Work order: Whatever appears in the records should be given again exactly, down to the last mark.

<<<<

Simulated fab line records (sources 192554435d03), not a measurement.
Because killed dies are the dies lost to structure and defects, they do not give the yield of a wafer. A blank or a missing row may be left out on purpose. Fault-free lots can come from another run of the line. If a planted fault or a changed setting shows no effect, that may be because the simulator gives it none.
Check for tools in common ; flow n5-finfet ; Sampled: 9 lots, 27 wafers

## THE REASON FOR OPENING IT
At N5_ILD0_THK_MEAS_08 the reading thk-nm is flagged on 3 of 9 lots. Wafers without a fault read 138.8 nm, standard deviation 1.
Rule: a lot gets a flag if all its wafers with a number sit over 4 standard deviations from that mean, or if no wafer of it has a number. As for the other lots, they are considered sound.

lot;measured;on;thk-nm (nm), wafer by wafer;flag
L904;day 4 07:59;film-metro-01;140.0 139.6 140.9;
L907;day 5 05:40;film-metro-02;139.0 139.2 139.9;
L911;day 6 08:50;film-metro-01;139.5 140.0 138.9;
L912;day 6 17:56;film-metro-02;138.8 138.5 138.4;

>>>>

Written solution:
Simulated fab line records (sources 192554435d03), not a measurement.
Because killed dies are the dies lost to structure and defects, they do not give the yield of a wafer. A blank or a missing row may be left out on purpose. Fault-free lots can come from another run of the line. If a planted fault or a changed setting shows no effect, that may be because the simulator gives it none.
Check for tools in common ; flow n5-finfet ; Sampled: 9 lots, 27 wafers

## THE REASON FOR OPENING IT
At N5_ILD0_THK_MEAS_08 the reading thk-nm is flagged on 3 of 9 lots. Wafers without a fault read 138.8 nm, standard deviation 1.
Rule: a lot gets a flag if all its wafers with a number sit over 4 standard deviations from that mean, or if no wafer of it has a number. As for the other lots, they are considered sound.

lot;measured;on;thk-nm (nm), wafer by wafer;flag
L904;day 4 07:59;film-metro-01;140.0 139.6 140.9;
L907;day 5 05:40;film-metro-02;139.0 139.2 139.9;
L911;day 6 08:50;film-metro-01;139.5 140.0 138.9;
L912;day 6 17:56;film-metro-02;138.8 138.5 138.4;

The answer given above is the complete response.